= Beginning of Section =
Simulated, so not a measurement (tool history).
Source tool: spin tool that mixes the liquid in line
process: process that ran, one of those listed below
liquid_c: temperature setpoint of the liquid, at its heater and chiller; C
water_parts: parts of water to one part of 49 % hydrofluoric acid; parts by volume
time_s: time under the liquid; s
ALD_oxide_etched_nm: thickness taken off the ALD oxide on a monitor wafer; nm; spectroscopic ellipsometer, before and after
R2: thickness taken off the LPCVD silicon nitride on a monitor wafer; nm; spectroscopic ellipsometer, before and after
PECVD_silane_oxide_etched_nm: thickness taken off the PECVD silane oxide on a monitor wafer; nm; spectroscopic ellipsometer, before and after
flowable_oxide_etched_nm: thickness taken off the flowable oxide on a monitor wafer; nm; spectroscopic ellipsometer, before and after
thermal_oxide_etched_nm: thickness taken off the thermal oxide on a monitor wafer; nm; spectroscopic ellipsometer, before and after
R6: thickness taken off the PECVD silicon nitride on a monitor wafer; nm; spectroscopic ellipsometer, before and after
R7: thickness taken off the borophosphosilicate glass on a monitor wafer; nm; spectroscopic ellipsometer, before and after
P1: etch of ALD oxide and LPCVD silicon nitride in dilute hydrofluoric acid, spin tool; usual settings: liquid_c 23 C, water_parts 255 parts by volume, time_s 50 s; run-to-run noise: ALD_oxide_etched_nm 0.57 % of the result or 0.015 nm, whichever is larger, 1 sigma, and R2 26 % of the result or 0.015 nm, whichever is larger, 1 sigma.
= End of Section =

Work order: Repeat back the data above, exact to the last character.

Response area:
Simulated, so not a measurement (tool history).
Source tool: spin tool that mixes the liquid in line
process: process that ran, one of those listed below
liquid_c: temperature setpoint of the liquid, at its heater and chiller; C
water_parts: parts of water to one part of 49 % hydrofluoric acid; parts by volume
time_s: time under the liquid; s
ALD_oxide_etched_nm: thickness taken off the ALD oxide on a monitor wafer; nm; spectroscopic ellipsometer, before and after
R2: thickness taken off the LPCVD silicon nitride on a monitor wafer; nm; spectroscopic ellipsometer, before and after
PECVD_silane_oxide_etched_nm: thickness taken off the PECVD silane oxide on a monitor wafer; nm; spectroscopic ellipsometer, before and after
flowable_oxide_etched_nm: thickness taken off the flowable oxide on a monitor wafer; nm; spectroscopic ellipsometer, before and after
thermal_oxide_etched_nm: thickness taken off the thermal oxide on a monitor wafer; nm; spectroscopic ellipsometer, before and after
R6: thickness taken off the PECVD silicon nitride on a monitor wafer; nm; spectroscopic ellipsometer, before and after
R7: thickness taken off the borophosphosilicate glass on a monitor wafer; nm; spectroscopic ellipsometer, before and after
P1: etch of ALD oxide and LPCVD silicon nitride in dilute hydrofluoric acid, spin tool; usual settings: liquid_c 23 C, water_parts 255 parts by volume, time_s 50 s; run-to-run noise: ALD_oxide_etched_nm 0.57 % of the result or 0.015 nm, whichever is larger, 1 sigma, and R2 26 % of the result or 0.015 nm, whichever is larger, 1 sigma.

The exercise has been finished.